◆ Work instruction
Could you print exactly the lines of the listing below, starting at the line that has "no cross-section cell." and ending at the line that has "4: PATTERN (tone", and only those lines?

◆ Supplied material
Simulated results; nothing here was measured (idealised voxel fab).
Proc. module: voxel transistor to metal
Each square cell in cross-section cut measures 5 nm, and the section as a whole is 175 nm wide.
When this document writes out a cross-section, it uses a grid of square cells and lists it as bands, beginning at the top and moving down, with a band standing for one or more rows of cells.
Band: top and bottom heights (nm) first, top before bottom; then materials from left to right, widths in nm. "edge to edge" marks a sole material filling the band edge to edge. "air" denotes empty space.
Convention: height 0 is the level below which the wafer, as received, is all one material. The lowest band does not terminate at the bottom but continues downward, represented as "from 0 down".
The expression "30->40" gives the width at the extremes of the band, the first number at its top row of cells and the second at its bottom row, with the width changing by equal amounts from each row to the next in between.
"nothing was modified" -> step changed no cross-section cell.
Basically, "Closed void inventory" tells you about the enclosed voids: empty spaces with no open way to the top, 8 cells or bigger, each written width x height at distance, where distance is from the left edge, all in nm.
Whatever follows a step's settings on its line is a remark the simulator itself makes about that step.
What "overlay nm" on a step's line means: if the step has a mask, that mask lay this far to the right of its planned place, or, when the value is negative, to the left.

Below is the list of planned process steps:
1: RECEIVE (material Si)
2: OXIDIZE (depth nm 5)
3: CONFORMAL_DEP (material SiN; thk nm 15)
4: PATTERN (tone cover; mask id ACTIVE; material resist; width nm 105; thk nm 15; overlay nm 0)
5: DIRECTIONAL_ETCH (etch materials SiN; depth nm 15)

◆ Task solution
"nothing was modified" -> step changed no cross-section cell.
Basically, "Closed void inventory" tells you about the enclosed voids: empty spaces with no open way to the top, 8 cells or bigger, each written width x height at distance, where distance is from the left edge, all in nm.
Whatever follows a step's settings on its line is a remark the simulator itself makes about that step.
What "overlay nm" on a step's line means: if the step has a mask, that mask lay this far to the right of its planned place, or, when the value is negative, to the left.

Below is the list of planned process steps:
1: RECEIVE (material Si)
2: OXIDIZE (depth nm 5)
3: CONFORMAL_DEP (material SiN; thk nm 15)
4: PATTERN (tone cover; mask id ACTIVE; material resist; width nm 105; thk nm 15; overlay nm 0)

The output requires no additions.